(Recorded information)

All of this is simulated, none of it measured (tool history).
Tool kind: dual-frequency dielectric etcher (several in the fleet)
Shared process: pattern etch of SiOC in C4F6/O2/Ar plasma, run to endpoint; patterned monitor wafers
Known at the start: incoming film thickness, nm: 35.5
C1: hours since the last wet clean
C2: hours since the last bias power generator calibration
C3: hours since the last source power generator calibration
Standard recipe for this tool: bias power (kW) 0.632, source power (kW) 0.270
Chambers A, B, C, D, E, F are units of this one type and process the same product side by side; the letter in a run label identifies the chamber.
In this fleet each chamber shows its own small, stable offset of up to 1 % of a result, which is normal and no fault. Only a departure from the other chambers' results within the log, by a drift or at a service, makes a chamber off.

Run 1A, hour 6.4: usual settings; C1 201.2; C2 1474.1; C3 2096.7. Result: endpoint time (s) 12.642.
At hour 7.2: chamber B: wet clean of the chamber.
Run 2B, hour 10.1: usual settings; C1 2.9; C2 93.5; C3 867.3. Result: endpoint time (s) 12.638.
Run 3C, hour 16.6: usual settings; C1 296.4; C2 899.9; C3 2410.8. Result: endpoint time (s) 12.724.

(End Recorded information)

Work request: Please output the entire listing exactly as it stands.

Task output:
All of this is simulated, none of it measured (tool history).
Tool kind: dual-frequency dielectric etcher (several in the fleet)
Shared process: pattern etch of SiOC in C4F6/O2/Ar plasma, run to endpoint; patterned monitor wafers
Known at the start: incoming film thickness, nm: 35.5
C1: hours since the last wet clean
C2: hours since the last bias power generator calibration
C3: hours since the last source power generator calibration
Standard recipe for this tool: bias power (kW) 0.632, source power (kW) 0.270
Chambers A, B, C, D, E, F are units of this one type and process the same product side by side; the letter in a run label identifies the chamber.
In this fleet each chamber shows its own small, stable offset of up to 1 % of a result, which is normal and no fault. Only a departure from the other chambers' results within the log, by a drift or at a service, makes a chamber off.

Run 1A, hour 6.4: usual settings; C1 201.2; C2 1474.1; C3 2096.7. Result: endpoint time (s) 12.642.
At hour 7.2: chamber B: wet clean of the chamber.
Run 2B, hour 10.1: usual settings; C1 2.9; C2 93.5; C3 867.3. Result: endpoint time (s) 12.638.
Run 3C, hour 16.6: usual settings; C1 296.4; C2 899.9; C3 2410.8. Result: endpoint time (s) 12.724.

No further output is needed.